═══ Dataset extract

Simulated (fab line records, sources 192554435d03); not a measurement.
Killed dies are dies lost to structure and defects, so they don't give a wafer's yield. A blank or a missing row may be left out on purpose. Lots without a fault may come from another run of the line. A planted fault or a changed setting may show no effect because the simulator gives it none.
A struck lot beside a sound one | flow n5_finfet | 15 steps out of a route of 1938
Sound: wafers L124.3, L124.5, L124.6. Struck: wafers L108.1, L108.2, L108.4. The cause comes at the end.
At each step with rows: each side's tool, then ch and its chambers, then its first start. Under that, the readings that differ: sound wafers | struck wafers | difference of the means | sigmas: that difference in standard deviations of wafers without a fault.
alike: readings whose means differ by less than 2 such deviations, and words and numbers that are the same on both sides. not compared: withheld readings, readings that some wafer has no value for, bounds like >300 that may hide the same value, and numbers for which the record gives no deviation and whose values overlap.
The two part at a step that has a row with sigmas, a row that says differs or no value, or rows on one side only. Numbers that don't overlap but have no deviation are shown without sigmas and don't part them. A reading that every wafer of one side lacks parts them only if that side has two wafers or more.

══════

# Work task:
Exactly as it appears above, write out the complete listing.

# Worked solution:
Simulated (fab line records, sources 192554435d03); not a measurement.
Killed dies are dies lost to structure and defects, so they don't give a wafer's yield. A blank or a missing row may be left out on purpose. Lots without a fault may come from another run of the line. A planted fault or a changed setting may show no effect because the simulator gives it none.
A struck lot beside a sound one | flow n5_finfet | 15 steps out of a route of 1938
Sound: wafers L124.3, L124.5, L124.6. Struck: wafers L108.1, L108.2, L108.4. The cause comes at the end.
At each step with rows: each side's tool, then ch and its chambers, then its first start. Under that, the readings that differ: sound wafers | struck wafers | difference of the means | sigmas: that difference in standard deviations of wafers without a fault.
alike: readings whose means differ by less than 2 such deviations, and words and numbers that are the same on both sides. not compared: withheld readings, readings that some wafer has no value for, bounds like >300 that may hide the same value, and numbers for which the record gives no deviation and whose values overlap.
The two part at a step that has a row with sigmas, a row that says differs or no value, or rows on one side only. Numbers that don't overlap but have no deviation are shown without sigmas and don't part them. A reading that every wafer of one side lacks parts them only if that side has two wafers or more.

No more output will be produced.